--- START ---

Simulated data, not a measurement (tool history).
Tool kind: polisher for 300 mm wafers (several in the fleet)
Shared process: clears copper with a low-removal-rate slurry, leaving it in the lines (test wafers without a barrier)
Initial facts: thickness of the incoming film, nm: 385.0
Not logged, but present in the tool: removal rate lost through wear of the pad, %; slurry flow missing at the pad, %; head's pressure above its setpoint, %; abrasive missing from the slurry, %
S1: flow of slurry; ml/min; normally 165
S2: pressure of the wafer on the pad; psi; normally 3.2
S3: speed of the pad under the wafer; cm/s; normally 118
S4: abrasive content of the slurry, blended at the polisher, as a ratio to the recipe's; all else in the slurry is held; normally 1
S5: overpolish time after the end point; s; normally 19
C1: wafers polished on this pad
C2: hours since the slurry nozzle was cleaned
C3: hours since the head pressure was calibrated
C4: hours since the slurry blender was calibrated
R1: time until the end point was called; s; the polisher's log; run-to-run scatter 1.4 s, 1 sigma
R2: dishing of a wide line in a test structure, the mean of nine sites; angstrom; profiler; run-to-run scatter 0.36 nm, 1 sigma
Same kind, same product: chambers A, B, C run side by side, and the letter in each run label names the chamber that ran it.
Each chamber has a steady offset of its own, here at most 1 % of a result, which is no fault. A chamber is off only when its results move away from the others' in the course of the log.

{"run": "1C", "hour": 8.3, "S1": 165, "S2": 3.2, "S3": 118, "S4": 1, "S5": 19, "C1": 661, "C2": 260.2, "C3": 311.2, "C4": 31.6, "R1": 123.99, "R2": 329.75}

--- END ---

▶ _ACTION ITEM_: An exact copy of every entry above is required.

▶ _WRITTEN ANSWER_:
Simulated data, not a measurement (tool history).
Tool kind: polisher for 300 mm wafers (several in the fleet)
Shared process: clears copper with a low-removal-rate slurry, leaving it in the lines (test wafers without a barrier)
Initial facts: thickness of the incoming film, nm: 385.0
Not logged, but present in the tool: removal rate lost through wear of the pad, %; slurry flow missing at the pad, %; head's pressure above its setpoint, %; abrasive missing from the slurry, %
S1: flow of slurry; ml/min; normally 165
S2: pressure of the wafer on the pad; psi; normally 3.2
S3: speed of the pad under the wafer; cm/s; normally 118
S4: abrasive content of the slurry, blended at the polisher, as a ratio to the recipe's; all else in the slurry is held; normally 1
S5: overpolish time after the end point; s; normally 19
C1: wafers polished on this pad
C2: hours since the slurry nozzle was cleaned
C3: hours since the head pressure was calibrated
C4: hours since the slurry blender was calibrated
R1: time until the end point was called; s; the polisher's log; run-to-run scatter 1.4 s, 1 sigma
R2: dishing of a wide line in a test structure, the mean of nine sites; angstrom; profiler; run-to-run scatter 0.36 nm, 1 sigma
Same kind, same product: chambers A, B, C run side by side, and the letter in each run label names the chamber that ran it.
Each chamber has a steady offset of its own, here at most 1 % of a result, which is no fault. A chamber is off only when its results move away from the others' in the course of the log.

{"run": "1C", "hour": 8.3, "S1": 165, "S2": 3.2, "S3": 118, "S4": 1, "S5": 19, "C1": 661, "C2": 260.2, "C3": 311.2, "C4": 31.6, "R1": 123.99, "R2": 329.75}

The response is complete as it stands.